★ ★ ★ ★ ★ ★ ★
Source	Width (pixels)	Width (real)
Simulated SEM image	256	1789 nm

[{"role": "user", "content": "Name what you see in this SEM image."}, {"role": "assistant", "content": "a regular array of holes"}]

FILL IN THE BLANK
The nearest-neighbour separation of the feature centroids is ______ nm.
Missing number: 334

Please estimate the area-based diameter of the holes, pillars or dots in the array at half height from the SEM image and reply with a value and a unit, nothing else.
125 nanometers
★ ★ ★ ★ ★ ★ ★

Would you write out the whole listing word for word?

Source	Width (pixels)	Width (real)
Simulated SEM image	256	1789 nm

[{"role": "user", "content": "Name what you see in this SEM image."}, {"role": "assistant", "content": "a regular array of holes"}]

FILL IN THE BLANK
The nearest-neighbour separation of the feature centroids is ______ nm.
Missing number: 334

Please estimate the area-based diameter of the holes, pillars or dots in the array at half height from the SEM image and reply with a value and a unit, nothing else.
125 nanometers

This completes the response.